ASSIGNED TASK –
Given the material below, return only the lines starting at the line with "L624;day 16 15:05;film" and ending at the line with "L601;;implanter-03 ch 0, day 9 07:09", exactly as they appear.

§ §

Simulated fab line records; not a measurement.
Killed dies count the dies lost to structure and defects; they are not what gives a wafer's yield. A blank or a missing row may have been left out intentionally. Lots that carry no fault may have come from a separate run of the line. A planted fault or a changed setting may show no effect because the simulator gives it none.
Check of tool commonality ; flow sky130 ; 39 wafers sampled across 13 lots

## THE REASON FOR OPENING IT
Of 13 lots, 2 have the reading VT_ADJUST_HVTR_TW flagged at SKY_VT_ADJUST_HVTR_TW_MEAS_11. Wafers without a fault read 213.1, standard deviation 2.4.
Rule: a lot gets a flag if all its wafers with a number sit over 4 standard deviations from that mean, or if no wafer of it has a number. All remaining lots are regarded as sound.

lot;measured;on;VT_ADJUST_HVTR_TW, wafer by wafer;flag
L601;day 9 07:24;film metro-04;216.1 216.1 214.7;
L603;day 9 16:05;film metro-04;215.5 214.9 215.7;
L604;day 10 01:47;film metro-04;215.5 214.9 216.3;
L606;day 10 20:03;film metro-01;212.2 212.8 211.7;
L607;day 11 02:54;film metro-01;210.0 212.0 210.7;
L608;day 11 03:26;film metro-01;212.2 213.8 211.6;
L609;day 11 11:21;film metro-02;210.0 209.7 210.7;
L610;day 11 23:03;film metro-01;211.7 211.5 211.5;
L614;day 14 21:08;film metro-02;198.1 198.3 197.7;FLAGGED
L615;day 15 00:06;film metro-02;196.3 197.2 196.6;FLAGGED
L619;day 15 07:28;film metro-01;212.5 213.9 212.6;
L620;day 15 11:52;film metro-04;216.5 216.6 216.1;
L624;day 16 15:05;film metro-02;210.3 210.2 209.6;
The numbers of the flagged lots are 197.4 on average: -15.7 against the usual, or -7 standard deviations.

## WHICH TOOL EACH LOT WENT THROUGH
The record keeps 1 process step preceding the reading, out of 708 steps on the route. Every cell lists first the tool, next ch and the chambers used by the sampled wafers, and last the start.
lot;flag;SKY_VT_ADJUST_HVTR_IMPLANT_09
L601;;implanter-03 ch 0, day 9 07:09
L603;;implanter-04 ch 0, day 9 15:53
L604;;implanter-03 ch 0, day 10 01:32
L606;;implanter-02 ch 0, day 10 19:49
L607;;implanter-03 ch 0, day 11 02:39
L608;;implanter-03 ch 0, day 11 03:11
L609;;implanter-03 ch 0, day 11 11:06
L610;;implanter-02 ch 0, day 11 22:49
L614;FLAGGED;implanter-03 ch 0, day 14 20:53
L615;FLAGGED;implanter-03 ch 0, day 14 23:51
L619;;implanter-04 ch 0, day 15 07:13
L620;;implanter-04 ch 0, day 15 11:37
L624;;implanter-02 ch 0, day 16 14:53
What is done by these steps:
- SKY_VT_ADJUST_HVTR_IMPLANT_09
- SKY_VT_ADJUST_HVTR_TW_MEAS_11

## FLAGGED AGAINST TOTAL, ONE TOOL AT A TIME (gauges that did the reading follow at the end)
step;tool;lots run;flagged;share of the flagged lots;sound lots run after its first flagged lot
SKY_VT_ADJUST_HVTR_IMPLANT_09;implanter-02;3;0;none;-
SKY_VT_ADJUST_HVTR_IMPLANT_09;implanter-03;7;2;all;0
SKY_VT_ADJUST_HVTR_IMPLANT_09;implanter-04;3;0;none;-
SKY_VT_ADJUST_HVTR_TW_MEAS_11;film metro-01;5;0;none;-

§ §

EXERCISE SOLUTION –
L624;day 16 15:05;film metro-02;210.3 210.2 209.6;
The numbers of the flagged lots are 197.4 on average: -15.7 against the usual, or -7 standard deviations.

## WHICH TOOL EACH LOT WENT THROUGH
The record keeps 1 process step preceding the reading, out of 708 steps on the route. Every cell lists first the tool, next ch and the chambers used by the sampled wafers, and last the start.
lot;flag;SKY_VT_ADJUST_HVTR_IMPLANT_09
L601;;implanter-03 ch 0, day 9 07:09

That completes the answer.